Work request
Start to finish, copy the data exactly.

Provided information
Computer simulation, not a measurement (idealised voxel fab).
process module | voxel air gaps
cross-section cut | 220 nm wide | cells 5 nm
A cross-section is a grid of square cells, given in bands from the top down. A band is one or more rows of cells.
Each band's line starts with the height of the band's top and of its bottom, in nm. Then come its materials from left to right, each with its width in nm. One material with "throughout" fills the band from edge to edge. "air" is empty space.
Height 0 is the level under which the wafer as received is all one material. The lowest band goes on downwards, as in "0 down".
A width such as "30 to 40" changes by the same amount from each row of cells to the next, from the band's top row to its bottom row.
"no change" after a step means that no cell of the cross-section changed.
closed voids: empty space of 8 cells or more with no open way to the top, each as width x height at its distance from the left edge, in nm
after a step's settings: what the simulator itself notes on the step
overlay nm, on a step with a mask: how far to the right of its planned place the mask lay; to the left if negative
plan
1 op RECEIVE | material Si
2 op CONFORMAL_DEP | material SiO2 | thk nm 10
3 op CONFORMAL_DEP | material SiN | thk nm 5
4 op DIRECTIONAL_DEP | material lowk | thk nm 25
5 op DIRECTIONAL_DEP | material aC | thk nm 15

Task solution
Computer simulation, not a measurement (idealised voxel fab).
process module | voxel air gaps
cross-section cut | 220 nm wide | cells 5 nm
A cross-section is a grid of square cells, given in bands from the top down. A band is one or more rows of cells.
Each band's line starts with the height of the band's top and of its bottom, in nm. Then come its materials from left to right, each with its width in nm. One material with "throughout" fills the band from edge to edge. "air" is empty space.
Height 0 is the level under which the wafer as received is all one material. The lowest band goes on downwards, as in "0 down".
A width such as "30 to 40" changes by the same amount from each row of cells to the next, from the band's top row to its bottom row.
"no change" after a step means that no cell of the cross-section changed.
closed voids: empty space of 8 cells or more with no open way to the top, each as width x height at its distance from the left edge, in nm
after a step's settings: what the simulator itself notes on the step
overlay nm, on a step with a mask: how far to the right of its planned place the mask lay; to the left if negative
plan
1 op RECEIVE | material Si
2 op CONFORMAL_DEP | material SiO2 | thk nm 10
3 op CONFORMAL_DEP | material SiN | thk nm 5
4 op DIRECTIONAL_DEP | material lowk | thk nm 25
5 op DIRECTIONAL_DEP | material aC | thk nm 15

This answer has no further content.